__EXERCISE__. Could you return the lines below exactly, from the first line up to and including the line that holds "A cross-section is"?

__DATA EXTRACT__.
/---
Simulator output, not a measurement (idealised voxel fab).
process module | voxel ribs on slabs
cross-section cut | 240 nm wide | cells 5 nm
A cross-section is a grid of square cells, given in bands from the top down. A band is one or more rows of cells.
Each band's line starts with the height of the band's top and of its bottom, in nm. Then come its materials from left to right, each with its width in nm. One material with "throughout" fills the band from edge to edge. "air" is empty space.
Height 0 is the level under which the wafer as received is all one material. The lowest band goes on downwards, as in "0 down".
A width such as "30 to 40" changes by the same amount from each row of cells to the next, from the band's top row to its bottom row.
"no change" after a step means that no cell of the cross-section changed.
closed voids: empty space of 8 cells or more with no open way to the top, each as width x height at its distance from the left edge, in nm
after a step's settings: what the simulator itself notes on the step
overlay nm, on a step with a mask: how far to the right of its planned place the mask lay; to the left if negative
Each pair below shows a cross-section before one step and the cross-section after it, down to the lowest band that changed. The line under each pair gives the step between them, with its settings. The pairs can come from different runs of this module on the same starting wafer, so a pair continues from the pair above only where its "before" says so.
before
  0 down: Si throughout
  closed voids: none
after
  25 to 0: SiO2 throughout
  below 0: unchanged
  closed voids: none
\---

__ANSWER SPACE__.
Simulator output, not a measurement (idealised voxel fab).
process module | voxel ribs on slabs
cross-section cut | 240 nm wide | cells 5 nm
A cross-section is a grid of square cells, given in bands from the top down. A band is one or more rows of cells.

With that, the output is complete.